## Task item
Reproduce the data exactly. Omit no record.

## Input data
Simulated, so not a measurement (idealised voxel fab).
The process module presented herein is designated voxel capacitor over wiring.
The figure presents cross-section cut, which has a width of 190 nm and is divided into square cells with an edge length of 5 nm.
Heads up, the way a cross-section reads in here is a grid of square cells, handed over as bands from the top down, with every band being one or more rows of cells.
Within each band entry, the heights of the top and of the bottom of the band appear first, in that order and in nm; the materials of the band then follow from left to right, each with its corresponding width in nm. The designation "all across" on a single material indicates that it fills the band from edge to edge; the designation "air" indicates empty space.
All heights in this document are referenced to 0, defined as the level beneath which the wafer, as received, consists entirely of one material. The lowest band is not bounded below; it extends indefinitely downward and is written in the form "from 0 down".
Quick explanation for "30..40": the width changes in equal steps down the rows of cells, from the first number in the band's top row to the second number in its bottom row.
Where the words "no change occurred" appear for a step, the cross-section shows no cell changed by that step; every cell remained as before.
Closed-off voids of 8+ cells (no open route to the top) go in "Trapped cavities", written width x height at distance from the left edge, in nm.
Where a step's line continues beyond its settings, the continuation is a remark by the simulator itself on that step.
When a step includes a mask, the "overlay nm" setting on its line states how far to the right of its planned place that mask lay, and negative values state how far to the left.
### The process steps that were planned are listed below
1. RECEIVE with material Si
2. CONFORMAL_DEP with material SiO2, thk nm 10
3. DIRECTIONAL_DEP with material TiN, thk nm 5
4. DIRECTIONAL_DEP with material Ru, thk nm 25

## Task result
Simulated, so not a measurement (idealised voxel fab).
The process module presented herein is designated voxel capacitor over wiring.
The figure presents cross-section cut, which has a width of 190 nm and is divided into square cells with an edge length of 5 nm.
Heads up, the way a cross-section reads in here is a grid of square cells, handed over as bands from the top down, with every band being one or more rows of cells.
Within each band entry, the heights of the top and of the bottom of the band appear first, in that order and in nm; the materials of the band then follow from left to right, each with its corresponding width in nm. The designation "all across" on a single material indicates that it fills the band from edge to edge; the designation "air" indicates empty space.
All heights in this document are referenced to 0, defined as the level beneath which the wafer, as received, consists entirely of one material. The lowest band is not bounded below; it extends indefinitely downward and is written in the form "from 0 down".
Quick explanation for "30..40": the width changes in equal steps down the rows of cells, from the first number in the band's top row to the second number in its bottom row.
Where the words "no change occurred" appear for a step, the cross-section shows no cell changed by that step; every cell remained as before.
Closed-off voids of 8+ cells (no open route to the top) go in "Trapped cavities", written width x height at distance from the left edge, in nm.
Where a step's line continues beyond its settings, the continuation is a remark by the simulator itself on that step.
When a step includes a mask, the "overlay nm" setting on its line states how far to the right of its planned place that mask lay, and negative values state how far to the left.
### The process steps that were planned are listed below
1. RECEIVE with material Si
2. CONFORMAL_DEP with material SiO2, thk nm 10
3. DIRECTIONAL_DEP with material TiN, thk nm 5
4. DIRECTIONAL_DEP with material Ru, thk nm 25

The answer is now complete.